## REQUIRED ACTION
Each line of the material must reappear unchanged in the answer.

## AVAILABLE DATA
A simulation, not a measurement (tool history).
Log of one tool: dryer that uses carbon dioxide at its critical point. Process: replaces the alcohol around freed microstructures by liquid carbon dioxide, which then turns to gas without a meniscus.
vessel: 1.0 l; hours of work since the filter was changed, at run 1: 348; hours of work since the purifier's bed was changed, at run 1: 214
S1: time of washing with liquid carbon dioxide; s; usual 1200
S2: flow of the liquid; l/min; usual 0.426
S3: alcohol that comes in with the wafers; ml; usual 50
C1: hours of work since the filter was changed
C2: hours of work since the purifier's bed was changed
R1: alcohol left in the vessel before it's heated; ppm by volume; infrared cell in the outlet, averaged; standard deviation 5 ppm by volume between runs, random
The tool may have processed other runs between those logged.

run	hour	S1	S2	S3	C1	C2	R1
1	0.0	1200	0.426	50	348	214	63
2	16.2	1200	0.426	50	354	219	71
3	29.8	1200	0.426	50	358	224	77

## TASK ANSWER
A simulation, not a measurement (tool history).
Log of one tool: dryer that uses carbon dioxide at its critical point. Process: replaces the alcohol around freed microstructures by liquid carbon dioxide, which then turns to gas without a meniscus.
vessel: 1.0 l; hours of work since the filter was changed, at run 1: 348; hours of work since the purifier's bed was changed, at run 1: 214
S1: time of washing with liquid carbon dioxide; s; usual 1200
S2: flow of the liquid; l/min; usual 0.426
S3: alcohol that comes in with the wafers; ml; usual 50
C1: hours of work since the filter was changed
C2: hours of work since the purifier's bed was changed
R1: alcohol left in the vessel before it's heated; ppm by volume; infrared cell in the outlet, averaged; standard deviation 5 ppm by volume between runs, random
The tool may have processed other runs between those logged.

run	hour	S1	S2	S3	C1	C2	R1
1	0.0	1200	0.426	50	348	214	63
2	16.2	1200	0.426	50	354	219	71
3	29.8	1200	0.426	50	358	224	77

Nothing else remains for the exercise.